((

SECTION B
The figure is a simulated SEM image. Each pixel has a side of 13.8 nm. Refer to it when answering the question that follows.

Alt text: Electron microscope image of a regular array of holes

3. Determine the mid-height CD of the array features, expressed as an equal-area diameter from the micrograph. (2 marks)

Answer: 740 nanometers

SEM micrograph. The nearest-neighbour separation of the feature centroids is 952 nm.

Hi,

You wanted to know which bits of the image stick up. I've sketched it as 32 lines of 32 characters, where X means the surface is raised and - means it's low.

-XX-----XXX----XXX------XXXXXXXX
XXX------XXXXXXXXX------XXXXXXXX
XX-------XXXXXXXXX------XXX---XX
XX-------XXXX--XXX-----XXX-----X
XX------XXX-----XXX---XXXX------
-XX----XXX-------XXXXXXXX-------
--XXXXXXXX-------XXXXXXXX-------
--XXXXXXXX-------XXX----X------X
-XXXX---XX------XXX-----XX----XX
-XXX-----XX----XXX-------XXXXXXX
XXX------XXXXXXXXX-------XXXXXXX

))

> [Work request]:
Copy exactly the lines above, starting at the opening line and finishing at the line in which "XXX------XXXXXXXXX------XXXXXXXX" occurs.

> [Answer section]:
SECTION B
The figure is a simulated SEM image. Each pixel has a side of 13.8 nm. Refer to it when answering the question that follows.

Alt text: Electron microscope image of a regular array of holes

3. Determine the mid-height CD of the array features, expressed as an equal-area diameter from the micrograph. (2 marks)

Answer: 740 nanometers

SEM micrograph. The nearest-neighbour separation of the feature centroids is 952 nm.

Hi,

You wanted to know which bits of the image stick up. I've sketched it as 32 lines of 32 characters, where X means the surface is raised and - means it's low.

-XX-----XXX----XXX------XXXXXXXX
XXX------XXXXXXXXX------XXXXXXXX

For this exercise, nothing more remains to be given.